• _Exercise_: Scan the records below for the line containing "Authors: We thank" and the line containing "Prompt: State the". Copy both, plus every line between, exactly.

• _Recorded data_:
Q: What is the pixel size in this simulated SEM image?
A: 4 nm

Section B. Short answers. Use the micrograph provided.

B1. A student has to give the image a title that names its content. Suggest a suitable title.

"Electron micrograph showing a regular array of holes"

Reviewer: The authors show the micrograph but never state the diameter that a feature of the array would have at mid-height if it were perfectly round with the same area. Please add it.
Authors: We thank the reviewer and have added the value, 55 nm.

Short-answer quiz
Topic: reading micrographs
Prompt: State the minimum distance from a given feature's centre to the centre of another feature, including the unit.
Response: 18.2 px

• _Task output_:
Authors: We thank the reviewer and have added the value, 55 nm.

Short-answer quiz
Topic: reading micrographs
Prompt: State the minimum distance from a given feature's centre to the centre of another feature, including the unit.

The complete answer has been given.